TASK ITEM: Please write out all of the entries exactly as they appear.

SOURCE MATERIAL:
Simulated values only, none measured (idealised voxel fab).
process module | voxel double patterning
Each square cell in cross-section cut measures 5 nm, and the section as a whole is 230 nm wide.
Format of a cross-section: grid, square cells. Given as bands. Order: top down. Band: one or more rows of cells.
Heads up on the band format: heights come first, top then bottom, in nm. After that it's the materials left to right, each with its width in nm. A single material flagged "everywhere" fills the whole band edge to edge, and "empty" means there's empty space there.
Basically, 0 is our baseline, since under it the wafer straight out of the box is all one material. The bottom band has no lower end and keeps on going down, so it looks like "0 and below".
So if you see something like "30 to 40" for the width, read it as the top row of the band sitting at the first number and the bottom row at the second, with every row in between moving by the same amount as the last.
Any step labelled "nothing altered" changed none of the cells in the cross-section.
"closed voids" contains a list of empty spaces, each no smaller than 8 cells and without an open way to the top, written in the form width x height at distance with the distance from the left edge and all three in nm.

PROBLEM SOLUTION:
Simulated values only, none measured (idealised voxel fab).
process module | voxel double patterning
Each square cell in cross-section cut measures 5 nm, and the section as a whole is 230 nm wide.
Format of a cross-section: grid, square cells. Given as bands. Order: top down. Band: one or more rows of cells.
Heads up on the band format: heights come first, top then bottom, in nm. After that it's the materials left to right, each with its width in nm. A single material flagged "everywhere" fills the whole band edge to edge, and "empty" means there's empty space there.
Basically, 0 is our baseline, since under it the wafer straight out of the box is all one material. The bottom band has no lower end and keeps on going down, so it looks like "0 and below".
So if you see something like "30 to 40" for the width, read it as the top row of the band sitting at the first number and the bottom row at the second, with every row in between moving by the same amount as the last.
Any step labelled "nothing altered" changed none of the cells in the cross-section.
"closed voids" contains a list of empty spaces, each no smaller than 8 cells and without an open way to the top, written in the form width x height at distance with the distance from the left edge and all three in nm.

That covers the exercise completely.